### DATA UNDER STUDY
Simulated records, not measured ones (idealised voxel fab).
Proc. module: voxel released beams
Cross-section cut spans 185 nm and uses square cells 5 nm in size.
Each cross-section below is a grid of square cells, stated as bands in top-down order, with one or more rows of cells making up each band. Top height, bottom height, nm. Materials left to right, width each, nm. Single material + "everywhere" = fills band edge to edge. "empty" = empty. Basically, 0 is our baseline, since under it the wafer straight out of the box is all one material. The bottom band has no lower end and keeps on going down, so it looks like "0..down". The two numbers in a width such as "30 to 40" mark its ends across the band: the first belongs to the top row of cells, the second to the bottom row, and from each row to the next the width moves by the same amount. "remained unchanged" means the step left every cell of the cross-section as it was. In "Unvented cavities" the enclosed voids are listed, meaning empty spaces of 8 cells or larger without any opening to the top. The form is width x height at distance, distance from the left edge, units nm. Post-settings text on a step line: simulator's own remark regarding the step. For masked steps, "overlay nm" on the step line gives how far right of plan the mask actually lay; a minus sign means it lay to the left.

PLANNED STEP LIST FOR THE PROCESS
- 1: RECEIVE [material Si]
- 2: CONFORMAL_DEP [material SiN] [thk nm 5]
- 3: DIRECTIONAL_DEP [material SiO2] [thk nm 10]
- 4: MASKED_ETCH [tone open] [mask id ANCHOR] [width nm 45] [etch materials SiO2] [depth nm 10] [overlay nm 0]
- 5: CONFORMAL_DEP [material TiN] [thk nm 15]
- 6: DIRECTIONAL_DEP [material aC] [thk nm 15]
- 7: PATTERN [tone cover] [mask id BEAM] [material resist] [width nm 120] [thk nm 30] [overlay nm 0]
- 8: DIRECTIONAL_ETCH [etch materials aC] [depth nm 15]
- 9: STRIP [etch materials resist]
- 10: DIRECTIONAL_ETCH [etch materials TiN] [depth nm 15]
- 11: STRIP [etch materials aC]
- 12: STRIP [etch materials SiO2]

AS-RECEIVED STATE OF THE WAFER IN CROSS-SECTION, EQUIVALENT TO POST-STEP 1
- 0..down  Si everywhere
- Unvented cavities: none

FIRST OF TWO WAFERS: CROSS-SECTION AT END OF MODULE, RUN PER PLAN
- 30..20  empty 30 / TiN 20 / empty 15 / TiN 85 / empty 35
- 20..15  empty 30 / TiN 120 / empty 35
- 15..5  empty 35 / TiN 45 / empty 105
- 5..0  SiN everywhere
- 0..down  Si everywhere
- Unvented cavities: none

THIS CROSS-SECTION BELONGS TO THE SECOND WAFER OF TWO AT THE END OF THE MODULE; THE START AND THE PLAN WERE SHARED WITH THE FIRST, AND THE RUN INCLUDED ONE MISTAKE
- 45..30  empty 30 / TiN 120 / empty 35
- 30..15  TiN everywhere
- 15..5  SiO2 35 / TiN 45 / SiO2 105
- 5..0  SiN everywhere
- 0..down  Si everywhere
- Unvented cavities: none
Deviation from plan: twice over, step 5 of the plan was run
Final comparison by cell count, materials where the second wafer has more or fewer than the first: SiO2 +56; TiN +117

### WORK REQUEST
The first line of the entries above and every line after it, up to and including the line with "Cross-section cut spans", should be set down exactly.

### TASK RESPONSE
Simulated records, not measured ones (idealised voxel fab).
Proc. module: voxel released beams
Cross-section cut spans 185 nm and uses square cells 5 nm in size.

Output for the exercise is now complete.